(AVAILABLE DATA):
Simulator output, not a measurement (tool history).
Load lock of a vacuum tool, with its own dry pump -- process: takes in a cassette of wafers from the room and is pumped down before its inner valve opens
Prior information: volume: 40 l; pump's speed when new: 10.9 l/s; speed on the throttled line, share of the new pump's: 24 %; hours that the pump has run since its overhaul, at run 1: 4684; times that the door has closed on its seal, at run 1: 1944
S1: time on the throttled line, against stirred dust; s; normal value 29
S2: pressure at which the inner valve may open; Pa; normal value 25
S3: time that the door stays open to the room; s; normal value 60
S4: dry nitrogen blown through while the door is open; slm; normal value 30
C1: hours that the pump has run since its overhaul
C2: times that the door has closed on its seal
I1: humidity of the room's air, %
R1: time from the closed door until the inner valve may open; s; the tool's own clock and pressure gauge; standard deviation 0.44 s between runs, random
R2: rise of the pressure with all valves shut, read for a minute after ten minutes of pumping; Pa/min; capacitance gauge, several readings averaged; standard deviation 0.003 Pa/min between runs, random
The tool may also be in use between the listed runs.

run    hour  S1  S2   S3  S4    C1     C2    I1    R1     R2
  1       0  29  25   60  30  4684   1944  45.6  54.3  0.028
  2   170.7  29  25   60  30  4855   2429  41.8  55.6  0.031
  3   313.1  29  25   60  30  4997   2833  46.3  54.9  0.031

(WORK REQUEST):
Your task is to extract all of the records exactly.

(TASK RESPONSE):
Simulator output, not a measurement (tool history).
Load lock of a vacuum tool, with its own dry pump -- process: takes in a cassette of wafers from the room and is pumped down before its inner valve opens
Prior information: volume: 40 l; pump's speed when new: 10.9 l/s; speed on the throttled line, share of the new pump's: 24 %; hours that the pump has run since its overhaul, at run 1: 4684; times that the door has closed on its seal, at run 1: 1944
S1: time on the throttled line, against stirred dust; s; normal value 29
S2: pressure at which the inner valve may open; Pa; normal value 25
S3: time that the door stays open to the room; s; normal value 60
S4: dry nitrogen blown through while the door is open; slm; normal value 30
C1: hours that the pump has run since its overhaul
C2: times that the door has closed on its seal
I1: humidity of the room's air, %
R1: time from the closed door until the inner valve may open; s; the tool's own clock and pressure gauge; standard deviation 0.44 s between runs, random
R2: rise of the pressure with all valves shut, read for a minute after ten minutes of pumping; Pa/min; capacitance gauge, several readings averaged; standard deviation 0.003 Pa/min between runs, random
The tool may also be in use between the listed runs.

run    hour  S1  S2   S3  S4    C1     C2    I1    R1     R2
  1       0  29  25   60  30  4684   1944  45.6  54.3  0.028
  2   170.7  29  25   60  30  4855   2429  41.8  55.6  0.031
  3   313.1  29  25   60  30  4997   2833  46.3  54.9  0.031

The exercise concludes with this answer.